- _Stored data_
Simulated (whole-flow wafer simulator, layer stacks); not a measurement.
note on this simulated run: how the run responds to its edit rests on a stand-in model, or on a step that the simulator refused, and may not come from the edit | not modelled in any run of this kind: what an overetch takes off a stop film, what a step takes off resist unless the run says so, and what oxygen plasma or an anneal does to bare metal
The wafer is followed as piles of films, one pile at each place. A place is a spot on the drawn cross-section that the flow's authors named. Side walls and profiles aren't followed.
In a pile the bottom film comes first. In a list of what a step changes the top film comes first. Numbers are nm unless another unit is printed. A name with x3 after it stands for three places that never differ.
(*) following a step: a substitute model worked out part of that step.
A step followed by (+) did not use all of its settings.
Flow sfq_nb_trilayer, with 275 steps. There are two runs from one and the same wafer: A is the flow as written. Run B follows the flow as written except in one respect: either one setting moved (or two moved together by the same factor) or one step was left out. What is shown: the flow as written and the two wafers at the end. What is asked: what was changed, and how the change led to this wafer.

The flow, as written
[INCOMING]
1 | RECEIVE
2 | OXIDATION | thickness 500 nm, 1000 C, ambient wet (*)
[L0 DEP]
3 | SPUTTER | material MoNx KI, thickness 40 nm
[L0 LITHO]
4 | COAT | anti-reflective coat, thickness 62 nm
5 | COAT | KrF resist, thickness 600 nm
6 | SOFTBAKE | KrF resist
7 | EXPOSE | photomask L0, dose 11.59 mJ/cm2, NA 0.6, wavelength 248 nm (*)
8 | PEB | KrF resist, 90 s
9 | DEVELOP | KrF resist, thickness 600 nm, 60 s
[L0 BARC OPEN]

- _Work item_
Could the data above be set down exactly, in full?

- _Task answer_
Simulated (whole-flow wafer simulator, layer stacks); not a measurement.
note on this simulated run: how the run responds to its edit rests on a stand-in model, or on a step that the simulator refused, and may not come from the edit | not modelled in any run of this kind: what an overetch takes off a stop film, what a step takes off resist unless the run says so, and what oxygen plasma or an anneal does to bare metal
The wafer is followed as piles of films, one pile at each place. A place is a spot on the drawn cross-section that the flow's authors named. Side walls and profiles aren't followed.
In a pile the bottom film comes first. In a list of what a step changes the top film comes first. Numbers are nm unless another unit is printed. A name with x3 after it stands for three places that never differ.
(*) following a step: a substitute model worked out part of that step.
A step followed by (+) did not use all of its settings.
Flow sfq_nb_trilayer, with 275 steps. There are two runs from one and the same wafer: A is the flow as written. Run B follows the flow as written except in one respect: either one setting moved (or two moved together by the same factor) or one step was left out. What is shown: the flow as written and the two wafers at the end. What is asked: what was changed, and how the change led to this wafer.

The flow, as written
[INCOMING]
1 | RECEIVE
2 | OXIDATION | thickness 500 nm, 1000 C, ambient wet (*)
[L0 DEP]
3 | SPUTTER | material MoNx KI, thickness 40 nm
[L0 LITHO]
4 | COAT | anti-reflective coat, thickness 62 nm
5 | COAT | KrF resist, thickness 600 nm
6 | SOFTBAKE | KrF resist
7 | EXPOSE | photomask L0, dose 11.59 mJ/cm2, NA 0.6, wavelength 248 nm (*)
8 | PEB | KrF resist, 90 s
9 | DEVELOP | KrF resist, thickness 600 nm, 60 s
[L0 BARC OPEN]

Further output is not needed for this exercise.